THE DATA below:

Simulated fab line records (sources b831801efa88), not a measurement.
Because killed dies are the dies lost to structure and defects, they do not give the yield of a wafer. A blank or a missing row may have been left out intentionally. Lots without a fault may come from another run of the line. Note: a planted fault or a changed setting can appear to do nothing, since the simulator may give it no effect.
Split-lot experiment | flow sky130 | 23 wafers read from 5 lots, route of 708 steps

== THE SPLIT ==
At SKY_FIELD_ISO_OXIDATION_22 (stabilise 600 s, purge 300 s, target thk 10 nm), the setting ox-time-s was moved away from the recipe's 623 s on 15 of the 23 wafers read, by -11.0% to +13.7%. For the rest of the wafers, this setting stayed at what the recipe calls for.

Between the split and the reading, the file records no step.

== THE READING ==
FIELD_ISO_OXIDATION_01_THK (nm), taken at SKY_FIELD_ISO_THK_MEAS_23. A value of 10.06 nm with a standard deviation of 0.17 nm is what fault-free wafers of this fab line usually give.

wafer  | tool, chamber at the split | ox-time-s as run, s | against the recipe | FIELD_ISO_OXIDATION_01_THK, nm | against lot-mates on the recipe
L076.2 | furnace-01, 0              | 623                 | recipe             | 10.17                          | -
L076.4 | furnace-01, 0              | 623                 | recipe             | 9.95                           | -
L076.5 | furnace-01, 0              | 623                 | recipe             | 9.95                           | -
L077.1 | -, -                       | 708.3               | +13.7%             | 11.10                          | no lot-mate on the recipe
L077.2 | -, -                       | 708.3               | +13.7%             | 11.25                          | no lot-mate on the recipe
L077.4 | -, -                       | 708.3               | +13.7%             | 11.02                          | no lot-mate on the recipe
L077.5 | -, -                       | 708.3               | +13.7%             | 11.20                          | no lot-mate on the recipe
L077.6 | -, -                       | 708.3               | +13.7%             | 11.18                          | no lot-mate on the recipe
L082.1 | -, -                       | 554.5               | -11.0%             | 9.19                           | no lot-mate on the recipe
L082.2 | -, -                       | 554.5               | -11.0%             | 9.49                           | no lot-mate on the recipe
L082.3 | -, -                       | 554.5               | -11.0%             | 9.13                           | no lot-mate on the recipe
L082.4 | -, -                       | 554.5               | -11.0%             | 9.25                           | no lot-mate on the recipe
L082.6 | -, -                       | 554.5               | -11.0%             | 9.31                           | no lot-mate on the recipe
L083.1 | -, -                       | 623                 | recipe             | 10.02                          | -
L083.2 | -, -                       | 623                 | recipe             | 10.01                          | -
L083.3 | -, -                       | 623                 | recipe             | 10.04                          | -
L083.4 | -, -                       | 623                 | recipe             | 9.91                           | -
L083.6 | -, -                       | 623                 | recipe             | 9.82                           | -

End of THE DATA.

• _REQUIRED ACTION_
Above are the lines; repeat exactly the ones from the line containing "At SKY_FIELD_ISO_OXIDATION_22 (stabilise" down to the line containing "Between the split", both inclusive.

• _EXERCISE OUTPUT_
At SKY_FIELD_ISO_OXIDATION_22 (stabilise 600 s, purge 300 s, target thk 10 nm), the setting ox-time-s was moved away from the recipe's 623 s on 15 of the 23 wafers read, by -11.0% to +13.7%. For the rest of the wafers, this setting stayed at what the recipe calls for.

Between the split and the reading, the file records no step.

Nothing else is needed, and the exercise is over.